> **Brief**: Transcribe the stretch of entries below from the line with "process that ran: process" through the line with "P4: pattern etch", exactly and with both ends included; leave out all other lines.

> **Source material**:
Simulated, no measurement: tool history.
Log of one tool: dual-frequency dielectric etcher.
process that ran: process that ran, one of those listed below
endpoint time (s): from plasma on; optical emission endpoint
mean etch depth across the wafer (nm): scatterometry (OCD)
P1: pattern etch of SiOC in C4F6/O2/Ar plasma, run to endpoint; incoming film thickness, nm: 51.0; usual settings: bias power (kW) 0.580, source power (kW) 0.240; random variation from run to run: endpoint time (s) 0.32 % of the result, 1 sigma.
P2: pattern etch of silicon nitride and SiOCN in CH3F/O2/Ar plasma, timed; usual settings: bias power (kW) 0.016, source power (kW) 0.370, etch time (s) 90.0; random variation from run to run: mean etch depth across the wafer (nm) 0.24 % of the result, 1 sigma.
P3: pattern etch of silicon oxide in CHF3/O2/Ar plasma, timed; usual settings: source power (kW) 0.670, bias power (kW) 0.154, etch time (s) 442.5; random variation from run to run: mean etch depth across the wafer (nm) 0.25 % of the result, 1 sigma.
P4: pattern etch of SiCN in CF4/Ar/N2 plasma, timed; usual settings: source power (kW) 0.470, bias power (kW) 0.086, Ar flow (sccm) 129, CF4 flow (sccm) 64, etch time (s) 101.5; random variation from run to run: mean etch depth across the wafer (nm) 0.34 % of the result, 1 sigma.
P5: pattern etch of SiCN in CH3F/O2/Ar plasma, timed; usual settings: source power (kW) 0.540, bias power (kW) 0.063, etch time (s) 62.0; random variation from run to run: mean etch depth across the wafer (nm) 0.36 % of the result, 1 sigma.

> **Exercise answer**:
process that ran: process that ran, one of those listed below
endpoint time (s): from plasma on; optical emission endpoint
mean etch depth across the wafer (nm): scatterometry (OCD)
P1: pattern etch of SiOC in C4F6/O2/Ar plasma, run to endpoint; incoming film thickness, nm: 51.0; usual settings: bias power (kW) 0.580, source power (kW) 0.240; random variation from run to run: endpoint time (s) 0.32 % of the result, 1 sigma.
P2: pattern etch of silicon nitride and SiOCN in CH3F/O2/Ar plasma, timed; usual settings: bias power (kW) 0.016, source power (kW) 0.370, etch time (s) 90.0; random variation from run to run: mean etch depth across the wafer (nm) 0.24 % of the result, 1 sigma.
P3: pattern etch of silicon oxide in CHF3/O2/Ar plasma, timed; usual settings: source power (kW) 0.670, bias power (kW) 0.154, etch time (s) 442.5; random variation from run to run: mean etch depth across the wafer (nm) 0.25 % of the result, 1 sigma.
P4: pattern etch of SiCN in CF4/Ar/N2 plasma, timed; usual settings: source power (kW) 0.470, bias power (kW) 0.086, Ar flow (sccm) 129, CF4 flow (sccm) 64, etch time (s) 101.5; random variation from run to run: mean etch depth across the wafer (nm) 0.34 % of the result, 1 sigma.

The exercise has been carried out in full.